::: INFORMATION PROVIDED
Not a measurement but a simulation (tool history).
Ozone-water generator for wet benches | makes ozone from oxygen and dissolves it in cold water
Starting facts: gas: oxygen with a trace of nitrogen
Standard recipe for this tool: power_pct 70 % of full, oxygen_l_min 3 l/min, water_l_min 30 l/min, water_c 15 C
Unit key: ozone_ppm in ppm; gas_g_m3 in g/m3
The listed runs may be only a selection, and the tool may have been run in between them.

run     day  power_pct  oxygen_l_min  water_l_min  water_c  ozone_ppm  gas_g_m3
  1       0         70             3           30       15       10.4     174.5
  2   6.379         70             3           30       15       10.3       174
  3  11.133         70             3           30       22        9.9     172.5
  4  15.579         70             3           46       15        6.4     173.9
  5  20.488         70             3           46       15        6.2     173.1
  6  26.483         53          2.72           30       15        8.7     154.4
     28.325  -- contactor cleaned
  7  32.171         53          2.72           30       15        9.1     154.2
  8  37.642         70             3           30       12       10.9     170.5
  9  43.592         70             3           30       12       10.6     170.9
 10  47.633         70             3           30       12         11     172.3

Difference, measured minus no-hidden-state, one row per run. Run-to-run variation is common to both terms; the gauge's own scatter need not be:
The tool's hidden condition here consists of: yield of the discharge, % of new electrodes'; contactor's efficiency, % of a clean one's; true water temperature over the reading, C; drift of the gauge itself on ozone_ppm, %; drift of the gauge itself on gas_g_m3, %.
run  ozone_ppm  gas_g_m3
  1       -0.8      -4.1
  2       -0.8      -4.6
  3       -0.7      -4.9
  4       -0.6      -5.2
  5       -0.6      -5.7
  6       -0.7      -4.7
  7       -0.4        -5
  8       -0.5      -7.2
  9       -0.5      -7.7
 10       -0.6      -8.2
::::::

ACTION ITEM —
Working from the records above, write out verbatim only the lines from the line containing "Standard recipe for" through the line containing "The tool's hidden".

TASK OUTPUT —
Standard recipe for this tool: power_pct 70 % of full, oxygen_l_min 3 l/min, water_l_min 30 l/min, water_c 15 C
Unit key: ozone_ppm in ppm; gas_g_m3 in g/m3
The listed runs may be only a selection, and the tool may have been run in between them.

run     day  power_pct  oxygen_l_min  water_l_min  water_c  ozone_ppm  gas_g_m3
  1       0         70             3           30       15       10.4     174.5
  2   6.379         70             3           30       15       10.3       174
  3  11.133         70             3           30       22        9.9     172.5
  4  15.579         70             3           46       15        6.4     173.9
  5  20.488         70             3           46       15        6.2     173.1
  6  26.483         53          2.72           30       15        8.7     154.4
     28.325  -- contactor cleaned
  7  32.171         53          2.72           30       15        9.1     154.2
  8  37.642         70             3           30       12       10.9     170.5
  9  43.592         70             3           30       12       10.6     170.9
 10  47.633         70             3           30       12         11     172.3

Difference, measured minus no-hidden-state, one row per run. Run-to-run variation is common to both terms; the gauge's own scatter need not be:
The tool's hidden condition here consists of: yield of the discharge, % of new electrodes'; contactor's efficiency, % of a clean one's; true water temperature over the reading, C; drift of the gauge itself on ozone_ppm, %; drift of the gauge itself on gas_g_m3, %.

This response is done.